__Work order__: In the listing below, print exactly the lines from the first through the one that contains "S4: time under the liquid; s".

==*==

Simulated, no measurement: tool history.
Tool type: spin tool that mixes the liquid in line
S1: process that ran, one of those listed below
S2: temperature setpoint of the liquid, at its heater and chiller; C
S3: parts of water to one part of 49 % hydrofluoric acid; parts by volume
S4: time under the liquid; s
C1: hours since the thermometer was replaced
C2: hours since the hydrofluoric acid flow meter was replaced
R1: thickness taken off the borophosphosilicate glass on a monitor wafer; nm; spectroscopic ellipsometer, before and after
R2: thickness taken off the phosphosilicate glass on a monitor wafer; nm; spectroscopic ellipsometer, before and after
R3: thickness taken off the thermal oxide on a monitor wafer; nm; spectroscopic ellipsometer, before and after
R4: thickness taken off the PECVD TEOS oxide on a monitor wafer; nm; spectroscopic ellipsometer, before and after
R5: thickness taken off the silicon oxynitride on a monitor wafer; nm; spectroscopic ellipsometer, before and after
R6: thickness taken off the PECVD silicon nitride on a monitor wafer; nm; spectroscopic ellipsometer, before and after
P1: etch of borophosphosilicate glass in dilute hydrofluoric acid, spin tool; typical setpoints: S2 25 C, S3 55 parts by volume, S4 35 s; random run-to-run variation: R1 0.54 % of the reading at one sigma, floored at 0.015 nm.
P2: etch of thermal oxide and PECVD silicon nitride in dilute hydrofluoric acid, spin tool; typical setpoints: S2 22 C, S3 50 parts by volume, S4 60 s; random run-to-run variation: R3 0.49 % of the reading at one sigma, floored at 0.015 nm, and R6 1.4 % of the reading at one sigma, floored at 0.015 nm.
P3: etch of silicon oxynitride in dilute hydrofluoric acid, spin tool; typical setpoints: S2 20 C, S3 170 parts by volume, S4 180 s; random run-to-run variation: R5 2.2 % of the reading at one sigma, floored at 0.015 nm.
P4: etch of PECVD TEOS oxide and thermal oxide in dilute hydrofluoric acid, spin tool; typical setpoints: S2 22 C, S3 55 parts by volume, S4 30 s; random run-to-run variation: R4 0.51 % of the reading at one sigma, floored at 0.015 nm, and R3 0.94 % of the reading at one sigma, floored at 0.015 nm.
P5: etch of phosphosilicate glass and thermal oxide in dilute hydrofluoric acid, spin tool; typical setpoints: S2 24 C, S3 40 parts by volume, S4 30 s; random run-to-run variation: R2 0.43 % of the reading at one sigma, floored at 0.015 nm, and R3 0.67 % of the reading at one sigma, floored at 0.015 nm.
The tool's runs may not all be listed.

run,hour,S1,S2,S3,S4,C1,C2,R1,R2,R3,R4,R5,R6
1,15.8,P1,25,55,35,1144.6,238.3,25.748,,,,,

==*==

__Response box__:
Simulated, no measurement: tool history.
Tool type: spin tool that mixes the liquid in line
S1: process that ran, one of those listed below
S2: temperature setpoint of the liquid, at its heater and chiller; C
S3: parts of water to one part of 49 % hydrofluoric acid; parts by volume
S4: time under the liquid; s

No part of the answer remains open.